====== Entries shown ======

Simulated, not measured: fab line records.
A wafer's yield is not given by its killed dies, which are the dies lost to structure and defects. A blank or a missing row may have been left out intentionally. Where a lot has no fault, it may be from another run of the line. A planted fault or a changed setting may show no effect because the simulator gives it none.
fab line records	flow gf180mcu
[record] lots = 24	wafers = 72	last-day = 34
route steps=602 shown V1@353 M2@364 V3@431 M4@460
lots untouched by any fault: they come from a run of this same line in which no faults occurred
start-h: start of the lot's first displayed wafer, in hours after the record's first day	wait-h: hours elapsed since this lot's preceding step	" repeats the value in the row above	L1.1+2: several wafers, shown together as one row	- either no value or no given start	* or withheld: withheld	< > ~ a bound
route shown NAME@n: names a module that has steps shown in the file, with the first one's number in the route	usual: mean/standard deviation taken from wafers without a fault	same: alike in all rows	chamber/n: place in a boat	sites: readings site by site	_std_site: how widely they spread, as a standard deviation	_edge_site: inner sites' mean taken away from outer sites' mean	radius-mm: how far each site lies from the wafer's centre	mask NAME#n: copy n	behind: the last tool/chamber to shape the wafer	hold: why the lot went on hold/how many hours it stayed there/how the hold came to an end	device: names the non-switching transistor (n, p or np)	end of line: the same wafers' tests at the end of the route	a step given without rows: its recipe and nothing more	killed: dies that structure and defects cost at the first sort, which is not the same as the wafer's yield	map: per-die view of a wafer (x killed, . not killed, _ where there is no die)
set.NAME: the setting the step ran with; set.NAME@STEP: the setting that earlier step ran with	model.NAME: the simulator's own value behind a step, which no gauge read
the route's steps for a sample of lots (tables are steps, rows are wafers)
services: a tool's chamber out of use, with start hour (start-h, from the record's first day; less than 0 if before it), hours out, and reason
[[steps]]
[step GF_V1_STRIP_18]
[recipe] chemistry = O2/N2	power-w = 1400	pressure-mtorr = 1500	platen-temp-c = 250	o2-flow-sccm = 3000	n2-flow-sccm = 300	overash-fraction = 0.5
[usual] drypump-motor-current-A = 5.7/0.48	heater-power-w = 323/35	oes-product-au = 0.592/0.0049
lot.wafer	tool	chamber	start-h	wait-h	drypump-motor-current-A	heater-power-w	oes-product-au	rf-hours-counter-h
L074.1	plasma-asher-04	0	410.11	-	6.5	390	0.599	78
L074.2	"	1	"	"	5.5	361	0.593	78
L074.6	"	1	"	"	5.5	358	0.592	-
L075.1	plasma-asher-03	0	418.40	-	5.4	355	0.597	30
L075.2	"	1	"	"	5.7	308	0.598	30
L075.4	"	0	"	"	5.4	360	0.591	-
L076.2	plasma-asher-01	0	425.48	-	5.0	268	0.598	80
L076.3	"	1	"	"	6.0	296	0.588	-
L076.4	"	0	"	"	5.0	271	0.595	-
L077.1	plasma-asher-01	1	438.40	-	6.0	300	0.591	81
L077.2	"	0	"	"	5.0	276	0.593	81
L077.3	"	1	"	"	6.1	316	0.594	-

======

• Task item
Copy nothing beyond the line containing "start-h: start of". Transcribe exactly from the first line of the entries down to that line, inclusive.

• Written response
Simulated, not measured: fab line records.
A wafer's yield is not given by its killed dies, which are the dies lost to structure and defects. A blank or a missing row may have been left out intentionally. Where a lot has no fault, it may be from another run of the line. A planted fault or a changed setting may show no effect because the simulator gives it none.
fab line records	flow gf180mcu
[record] lots = 24	wafers = 72	last-day = 34
route steps=602 shown V1@353 M2@364 V3@431 M4@460
lots untouched by any fault: they come from a run of this same line in which no faults occurred
start-h: start of the lot's first displayed wafer, in hours after the record's first day	wait-h: hours elapsed since this lot's preceding step	" repeats the value in the row above	L1.1+2: several wafers, shown together as one row	- either no value or no given start	* or withheld: withheld	< > ~ a bound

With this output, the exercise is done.